Assignment -
Your output should be the lines of the data that follow, reproduced exactly from the first through the line bearing "- what it shows: lines".

Extracted data -
-------

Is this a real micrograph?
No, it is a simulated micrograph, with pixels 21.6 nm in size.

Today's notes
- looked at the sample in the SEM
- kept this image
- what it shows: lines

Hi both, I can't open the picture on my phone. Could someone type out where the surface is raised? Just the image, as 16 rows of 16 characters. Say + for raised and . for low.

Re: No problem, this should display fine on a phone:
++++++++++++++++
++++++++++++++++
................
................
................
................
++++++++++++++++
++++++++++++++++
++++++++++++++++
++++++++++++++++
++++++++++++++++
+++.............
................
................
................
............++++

-------

Answer box -
Is this a real micrograph?
No, it is a simulated micrograph, with pixels 21.6 nm in size.

Today's notes
- looked at the sample in the SEM
- kept this image
- what it shows: lines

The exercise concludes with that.